- Requirement:
Reproduce each line below with no alterations.

-- Information shown follows --

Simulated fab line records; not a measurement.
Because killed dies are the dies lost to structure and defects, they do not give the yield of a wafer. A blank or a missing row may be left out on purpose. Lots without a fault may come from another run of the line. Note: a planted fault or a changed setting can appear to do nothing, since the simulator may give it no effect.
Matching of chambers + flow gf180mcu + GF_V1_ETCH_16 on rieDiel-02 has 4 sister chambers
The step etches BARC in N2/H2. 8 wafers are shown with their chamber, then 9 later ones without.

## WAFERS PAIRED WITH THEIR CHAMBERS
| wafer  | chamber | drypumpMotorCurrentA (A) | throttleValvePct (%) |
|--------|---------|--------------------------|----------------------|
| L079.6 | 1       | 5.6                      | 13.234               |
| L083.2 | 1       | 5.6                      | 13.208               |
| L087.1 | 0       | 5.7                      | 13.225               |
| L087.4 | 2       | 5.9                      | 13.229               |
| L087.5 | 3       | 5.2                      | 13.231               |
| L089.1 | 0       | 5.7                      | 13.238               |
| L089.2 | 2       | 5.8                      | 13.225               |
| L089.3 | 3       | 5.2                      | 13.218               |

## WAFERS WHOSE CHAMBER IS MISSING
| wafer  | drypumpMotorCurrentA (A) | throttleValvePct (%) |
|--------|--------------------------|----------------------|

-- Information shown concluded --

- Task response:
Simulated fab line records; not a measurement.
Because killed dies are the dies lost to structure and defects, they do not give the yield of a wafer. A blank or a missing row may be left out on purpose. Lots without a fault may come from another run of the line. Note: a planted fault or a changed setting can appear to do nothing, since the simulator may give it no effect.
Matching of chambers + flow gf180mcu + GF_V1_ETCH_16 on rieDiel-02 has 4 sister chambers
The step etches BARC in N2/H2. 8 wafers are shown with their chamber, then 9 later ones without.

## WAFERS PAIRED WITH THEIR CHAMBERS
| wafer  | chamber | drypumpMotorCurrentA (A) | throttleValvePct (%) |
|--------|---------|--------------------------|----------------------|
| L079.6 | 1       | 5.6                      | 13.234               |
| L083.2 | 1       | 5.6                      | 13.208               |
| L087.1 | 0       | 5.7                      | 13.225               |
| L087.4 | 2       | 5.9                      | 13.229               |
| L087.5 | 3       | 5.2                      | 13.231               |
| L089.1 | 0       | 5.7                      | 13.238               |
| L089.2 | 2       | 5.8                      | 13.225               |
| L089.3 | 3       | 5.2                      | 13.218               |

## WAFERS WHOSE CHAMBER IS MISSING
| wafer  | drypumpMotorCurrentA (A) | throttleValvePct (%) |
|--------|--------------------------|----------------------|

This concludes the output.